Take the entries below and retype them exactly.

▸ SUPPLIED DATA:
┄┄┄┄┄┄┄┄┄┄┄┄┄┄┄┄┄┄┄┄

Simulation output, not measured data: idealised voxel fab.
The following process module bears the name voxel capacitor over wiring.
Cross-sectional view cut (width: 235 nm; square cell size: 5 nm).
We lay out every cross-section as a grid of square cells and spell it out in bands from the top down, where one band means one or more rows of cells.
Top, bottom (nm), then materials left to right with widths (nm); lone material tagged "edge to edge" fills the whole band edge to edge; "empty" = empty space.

┄┄┄┄┄┄┄┄┄┄┄┄┄┄┄┄┄┄┄┄

▸ EXERCISE OUTPUT:
Simulation output, not measured data: idealised voxel fab.
The following process module bears the name voxel capacitor over wiring.
Cross-sectional view cut (width: 235 nm; square cell size: 5 nm).
We lay out every cross-section as a grid of square cells and spell it out in bands from the top down, where one band means one or more rows of cells.
Top, bottom (nm), then materials left to right with widths (nm); lone material tagged "edge to edge" fills the whole band edge to edge; "empty" = empty space.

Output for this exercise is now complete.